START EXTRACTED DATA

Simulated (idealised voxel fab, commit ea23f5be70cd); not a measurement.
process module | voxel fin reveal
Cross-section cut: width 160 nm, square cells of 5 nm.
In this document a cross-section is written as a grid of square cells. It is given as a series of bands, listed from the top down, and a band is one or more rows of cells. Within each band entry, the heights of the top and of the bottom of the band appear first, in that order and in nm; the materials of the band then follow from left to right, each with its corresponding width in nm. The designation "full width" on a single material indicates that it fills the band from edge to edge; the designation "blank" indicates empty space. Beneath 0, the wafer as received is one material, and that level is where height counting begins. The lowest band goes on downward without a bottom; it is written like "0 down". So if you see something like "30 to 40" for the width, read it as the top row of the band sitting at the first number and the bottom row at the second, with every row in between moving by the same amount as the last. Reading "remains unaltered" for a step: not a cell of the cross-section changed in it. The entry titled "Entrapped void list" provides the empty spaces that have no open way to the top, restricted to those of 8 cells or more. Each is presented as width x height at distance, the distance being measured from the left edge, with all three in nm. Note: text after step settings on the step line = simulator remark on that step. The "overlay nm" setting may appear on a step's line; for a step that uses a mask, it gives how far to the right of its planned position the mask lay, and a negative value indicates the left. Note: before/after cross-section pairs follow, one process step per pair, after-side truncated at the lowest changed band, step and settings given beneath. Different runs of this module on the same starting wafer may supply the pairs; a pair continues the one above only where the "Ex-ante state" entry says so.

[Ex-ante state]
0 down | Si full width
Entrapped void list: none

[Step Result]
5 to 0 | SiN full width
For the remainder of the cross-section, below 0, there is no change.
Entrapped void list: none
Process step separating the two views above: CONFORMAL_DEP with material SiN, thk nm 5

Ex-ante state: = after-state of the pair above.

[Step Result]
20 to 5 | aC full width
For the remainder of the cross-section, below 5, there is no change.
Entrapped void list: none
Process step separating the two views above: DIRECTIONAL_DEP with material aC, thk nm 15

END EXTRACTED DATA

The lines above starting at the one that contains "process module | voxel fin reveal" and ending at the one that contains "20 to 5 | aC full width" must be transcribed exactly, and no other lines may appear.

process module | voxel fin reveal
Cross-section cut: width 160 nm, square cells of 5 nm.
In this document a cross-section is written as a grid of square cells. It is given as a series of bands, listed from the top down, and a band is one or more rows of cells. Within each band entry, the heights of the top and of the bottom of the band appear first, in that order and in nm; the materials of the band then follow from left to right, each with its corresponding width in nm. The designation "full width" on a single material indicates that it fills the band from edge to edge; the designation "blank" indicates empty space. Beneath 0, the wafer as received is one material, and that level is where height counting begins. The lowest band goes on downward without a bottom; it is written like "0 down". So if you see something like "30 to 40" for the width, read it as the top row of the band sitting at the first number and the bottom row at the second, with every row in between moving by the same amount as the last. Reading "remains unaltered" for a step: not a cell of the cross-section changed in it. The entry titled "Entrapped void list" provides the empty spaces that have no open way to the top, restricted to those of 8 cells or more. Each is presented as width x height at distance, the distance being measured from the left edge, with all three in nm. Note: text after step settings on the step line = simulator remark on that step. The "overlay nm" setting may appear on a step's line; for a step that uses a mask, it gives how far to the right of its planned position the mask lay, and a negative value indicates the left. Note: before/after cross-section pairs follow, one process step per pair, after-side truncated at the lowest changed band, step and settings given beneath. Different runs of this module on the same starting wafer may supply the pairs; a pair continues the one above only where the "Ex-ante state" entry says so.

[Ex-ante state]
0 down | Si full width
Entrapped void list: none

[Step Result]
5 to 0 | SiN full width
For the remainder of the cross-section, below 0, there is no change.
Entrapped void list: none
Process step separating the two views above: CONFORMAL_DEP with material SiN, thk nm 5

Ex-ante state: = after-state of the pair above.

[Step Result]
20 to 5 | aC full width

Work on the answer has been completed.